┏━━

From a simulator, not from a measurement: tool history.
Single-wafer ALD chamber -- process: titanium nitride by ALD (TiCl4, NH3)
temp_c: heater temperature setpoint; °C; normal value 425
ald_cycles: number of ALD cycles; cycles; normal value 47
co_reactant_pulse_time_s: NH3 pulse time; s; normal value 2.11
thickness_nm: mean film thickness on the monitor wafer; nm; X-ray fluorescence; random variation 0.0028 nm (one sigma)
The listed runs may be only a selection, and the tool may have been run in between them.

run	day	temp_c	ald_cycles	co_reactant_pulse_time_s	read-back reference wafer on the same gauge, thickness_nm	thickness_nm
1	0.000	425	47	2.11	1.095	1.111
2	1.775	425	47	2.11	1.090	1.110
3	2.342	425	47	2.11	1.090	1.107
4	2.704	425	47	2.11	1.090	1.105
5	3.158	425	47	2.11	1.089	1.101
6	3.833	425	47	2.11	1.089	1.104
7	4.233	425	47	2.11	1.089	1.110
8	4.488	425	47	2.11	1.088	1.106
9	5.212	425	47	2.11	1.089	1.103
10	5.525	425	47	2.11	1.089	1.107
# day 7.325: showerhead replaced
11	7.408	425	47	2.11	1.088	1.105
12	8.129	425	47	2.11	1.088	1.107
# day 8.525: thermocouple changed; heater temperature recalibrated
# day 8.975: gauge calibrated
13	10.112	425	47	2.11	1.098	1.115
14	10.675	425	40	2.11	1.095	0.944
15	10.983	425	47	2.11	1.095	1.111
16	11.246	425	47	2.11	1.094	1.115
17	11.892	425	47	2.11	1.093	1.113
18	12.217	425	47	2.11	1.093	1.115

┗━━

**Work order**
Please output the lines of the listing above that fall in the stretch from the one with "temp_c: heater temperature" through the one with "The listed runs", exactly and only those.

**Task response**
temp_c: heater temperature setpoint; °C; normal value 425
ald_cycles: number of ALD cycles; cycles; normal value 47
co_reactant_pulse_time_s: NH3 pulse time; s; normal value 2.11
thickness_nm: mean film thickness on the monitor wafer; nm; X-ray fluorescence; random variation 0.0028 nm (one sigma)
The listed runs may be only a selection, and the tool may have been run in between them.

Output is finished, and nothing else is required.